*Information*:
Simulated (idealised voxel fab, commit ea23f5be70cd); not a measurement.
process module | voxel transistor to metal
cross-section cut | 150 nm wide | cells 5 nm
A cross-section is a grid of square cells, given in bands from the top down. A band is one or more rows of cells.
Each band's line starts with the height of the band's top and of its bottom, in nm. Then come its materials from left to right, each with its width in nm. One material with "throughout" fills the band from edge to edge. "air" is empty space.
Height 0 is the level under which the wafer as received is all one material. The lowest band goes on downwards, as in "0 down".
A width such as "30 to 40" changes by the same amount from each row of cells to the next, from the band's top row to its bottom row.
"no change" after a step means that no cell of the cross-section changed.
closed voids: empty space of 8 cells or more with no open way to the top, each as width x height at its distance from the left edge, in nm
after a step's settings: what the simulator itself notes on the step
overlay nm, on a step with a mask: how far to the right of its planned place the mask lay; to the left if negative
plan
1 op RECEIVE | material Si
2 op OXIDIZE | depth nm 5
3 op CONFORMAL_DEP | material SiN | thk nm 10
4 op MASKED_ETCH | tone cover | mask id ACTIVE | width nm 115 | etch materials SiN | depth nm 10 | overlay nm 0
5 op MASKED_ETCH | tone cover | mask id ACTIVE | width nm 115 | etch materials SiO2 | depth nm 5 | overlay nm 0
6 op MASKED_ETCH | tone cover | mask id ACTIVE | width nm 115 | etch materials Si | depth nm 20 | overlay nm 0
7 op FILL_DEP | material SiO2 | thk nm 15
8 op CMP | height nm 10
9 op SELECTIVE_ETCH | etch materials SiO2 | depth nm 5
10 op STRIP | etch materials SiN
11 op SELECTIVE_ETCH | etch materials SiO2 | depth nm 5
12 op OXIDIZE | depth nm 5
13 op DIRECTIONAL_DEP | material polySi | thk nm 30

*Work item*: The data are to be transcribed in full, exactly as given.

*Answer space*:
Simulated (idealised voxel fab, commit ea23f5be70cd); not a measurement.
process module | voxel transistor to metal
cross-section cut | 150 nm wide | cells 5 nm
A cross-section is a grid of square cells, given in bands from the top down. A band is one or more rows of cells.
Each band's line starts with the height of the band's top and of its bottom, in nm. Then come its materials from left to right, each with its width in nm. One material with "throughout" fills the band from edge to edge. "air" is empty space.
Height 0 is the level under which the wafer as received is all one material. The lowest band goes on downwards, as in "0 down".
A width such as "30 to 40" changes by the same amount from each row of cells to the next, from the band's top row to its bottom row.
"no change" after a step means that no cell of the cross-section changed.
closed voids: empty space of 8 cells or more with no open way to the top, each as width x height at its distance from the left edge, in nm
after a step's settings: what the simulator itself notes on the step
overlay nm, on a step with a mask: how far to the right of its planned place the mask lay; to the left if negative
plan
1 op RECEIVE | material Si
2 op OXIDIZE | depth nm 5
3 op CONFORMAL_DEP | material SiN | thk nm 10
4 op MASKED_ETCH | tone cover | mask id ACTIVE | width nm 115 | etch materials SiN | depth nm 10 | overlay nm 0
5 op MASKED_ETCH | tone cover | mask id ACTIVE | width nm 115 | etch materials SiO2 | depth nm 5 | overlay nm 0
6 op MASKED_ETCH | tone cover | mask id ACTIVE | width nm 115 | etch materials Si | depth nm 20 | overlay nm 0
7 op FILL_DEP | material SiO2 | thk nm 15
8 op CMP | height nm 10
9 op SELECTIVE_ETCH | etch materials SiO2 | depth nm 5
10 op STRIP | etch materials SiN
11 op SELECTIVE_ETCH | etch materials SiO2 | depth nm 5
12 op OXIDIZE | depth nm 5
13 op DIRECTIONAL_DEP | material polySi | thk nm 30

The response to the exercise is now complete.